■ Data extracts ■
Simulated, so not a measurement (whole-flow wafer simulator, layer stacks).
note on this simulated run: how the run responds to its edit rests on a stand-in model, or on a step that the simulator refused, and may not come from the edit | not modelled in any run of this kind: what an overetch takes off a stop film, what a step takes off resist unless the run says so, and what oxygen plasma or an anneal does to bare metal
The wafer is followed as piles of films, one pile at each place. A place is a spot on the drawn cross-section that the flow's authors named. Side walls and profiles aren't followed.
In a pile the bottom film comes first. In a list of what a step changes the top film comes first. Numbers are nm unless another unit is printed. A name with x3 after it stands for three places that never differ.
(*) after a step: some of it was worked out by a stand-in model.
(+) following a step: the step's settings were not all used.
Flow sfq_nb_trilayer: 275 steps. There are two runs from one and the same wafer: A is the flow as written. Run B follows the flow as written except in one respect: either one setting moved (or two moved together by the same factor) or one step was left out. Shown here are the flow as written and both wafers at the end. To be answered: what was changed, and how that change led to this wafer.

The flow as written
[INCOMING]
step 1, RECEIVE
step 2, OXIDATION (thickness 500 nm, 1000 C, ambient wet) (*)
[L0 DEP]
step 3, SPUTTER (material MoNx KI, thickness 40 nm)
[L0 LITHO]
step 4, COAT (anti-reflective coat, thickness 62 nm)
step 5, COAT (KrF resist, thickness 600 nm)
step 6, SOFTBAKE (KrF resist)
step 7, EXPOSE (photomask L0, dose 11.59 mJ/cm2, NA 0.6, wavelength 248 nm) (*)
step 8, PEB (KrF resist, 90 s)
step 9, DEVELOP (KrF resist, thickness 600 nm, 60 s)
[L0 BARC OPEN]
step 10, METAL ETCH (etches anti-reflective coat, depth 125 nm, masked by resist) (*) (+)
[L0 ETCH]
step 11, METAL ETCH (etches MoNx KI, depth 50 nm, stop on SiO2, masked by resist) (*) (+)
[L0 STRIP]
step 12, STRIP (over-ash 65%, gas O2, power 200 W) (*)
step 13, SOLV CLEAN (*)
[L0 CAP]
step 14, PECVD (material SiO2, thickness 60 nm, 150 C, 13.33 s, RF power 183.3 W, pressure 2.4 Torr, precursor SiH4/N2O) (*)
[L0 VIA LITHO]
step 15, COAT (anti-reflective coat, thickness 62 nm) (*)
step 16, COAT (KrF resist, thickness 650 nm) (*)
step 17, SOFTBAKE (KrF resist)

■ Work instruction ■
Would you retype the lines above from the one with "step 3, SPUTTER" down to the one with "step 6, SOFTBAKE (KrF resist)", word for word, both ends included and no other lines?

■ Task solution ■
step 3, SPUTTER (material MoNx KI, thickness 40 nm)
[L0 LITHO]
step 4, COAT (anti-reflective coat, thickness 62 nm)
step 5, COAT (KrF resist, thickness 600 nm)
step 6, SOFTBAKE (KrF resist)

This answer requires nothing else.